### INFORMATION GIVEN
-----

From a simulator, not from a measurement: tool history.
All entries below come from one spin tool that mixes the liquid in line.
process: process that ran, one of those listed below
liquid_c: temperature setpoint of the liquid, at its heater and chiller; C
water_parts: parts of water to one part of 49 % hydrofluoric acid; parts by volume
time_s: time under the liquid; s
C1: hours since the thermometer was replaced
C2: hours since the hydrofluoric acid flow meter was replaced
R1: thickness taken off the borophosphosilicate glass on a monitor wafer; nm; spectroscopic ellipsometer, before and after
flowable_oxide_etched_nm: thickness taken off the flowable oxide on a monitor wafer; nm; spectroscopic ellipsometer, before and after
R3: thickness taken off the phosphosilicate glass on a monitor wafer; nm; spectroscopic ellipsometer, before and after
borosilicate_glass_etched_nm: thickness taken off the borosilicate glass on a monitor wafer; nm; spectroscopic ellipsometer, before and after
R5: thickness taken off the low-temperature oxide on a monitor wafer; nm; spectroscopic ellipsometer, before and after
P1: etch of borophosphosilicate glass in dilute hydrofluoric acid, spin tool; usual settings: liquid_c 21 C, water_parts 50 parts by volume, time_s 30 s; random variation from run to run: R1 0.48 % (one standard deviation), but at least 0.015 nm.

-----

### WORK REQUEST
When you respond, give the whole listing again exactly as written.

### ANSWER AREA
From a simulator, not from a measurement: tool history.
All entries below come from one spin tool that mixes the liquid in line.
process: process that ran, one of those listed below
liquid_c: temperature setpoint of the liquid, at its heater and chiller; C
water_parts: parts of water to one part of 49 % hydrofluoric acid; parts by volume
time_s: time under the liquid; s
C1: hours since the thermometer was replaced
C2: hours since the hydrofluoric acid flow meter was replaced
R1: thickness taken off the borophosphosilicate glass on a monitor wafer; nm; spectroscopic ellipsometer, before and after
flowable_oxide_etched_nm: thickness taken off the flowable oxide on a monitor wafer; nm; spectroscopic ellipsometer, before and after
R3: thickness taken off the phosphosilicate glass on a monitor wafer; nm; spectroscopic ellipsometer, before and after
borosilicate_glass_etched_nm: thickness taken off the borosilicate glass on a monitor wafer; nm; spectroscopic ellipsometer, before and after
R5: thickness taken off the low-temperature oxide on a monitor wafer; nm; spectroscopic ellipsometer, before and after
P1: etch of borophosphosilicate glass in dilute hydrofluoric acid, spin tool; usual settings: liquid_c 21 C, water_parts 50 parts by volume, time_s 30 s; random variation from run to run: R1 0.48 % (one standard deviation), but at least 0.015 nm.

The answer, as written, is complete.